**Required action**
Stopping right after the line with "The wafer is", please reproduce the material below exactly from its first line.

**Raw data**
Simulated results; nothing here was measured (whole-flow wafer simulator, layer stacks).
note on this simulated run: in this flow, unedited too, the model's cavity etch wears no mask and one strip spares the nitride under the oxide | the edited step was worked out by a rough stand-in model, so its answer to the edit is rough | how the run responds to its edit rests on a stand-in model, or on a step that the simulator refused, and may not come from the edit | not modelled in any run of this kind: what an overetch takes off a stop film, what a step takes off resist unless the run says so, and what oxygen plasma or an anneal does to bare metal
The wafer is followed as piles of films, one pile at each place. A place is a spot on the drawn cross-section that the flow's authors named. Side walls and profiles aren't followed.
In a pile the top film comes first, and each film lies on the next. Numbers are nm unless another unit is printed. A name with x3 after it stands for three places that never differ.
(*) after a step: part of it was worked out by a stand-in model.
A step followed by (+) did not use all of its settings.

**Written response**
Simulated results; nothing here was measured (whole-flow wafer simulator, layer stacks).
note on this simulated run: in this flow, unedited too, the model's cavity etch wears no mask and one strip spares the nitride under the oxide | the edited step was worked out by a rough stand-in model, so its answer to the edit is rough | how the run responds to its edit rests on a stand-in model, or on a step that the simulator refused, and may not come from the edit | not modelled in any run of this kind: what an overetch takes off a stop film, what a step takes off resist unless the run says so, and what oxygen plasma or an anneal does to bare metal
The wafer is followed as piles of films, one pile at each place. A place is a spot on the drawn cross-section that the flow's authors named. Side walls and profiles aren't followed.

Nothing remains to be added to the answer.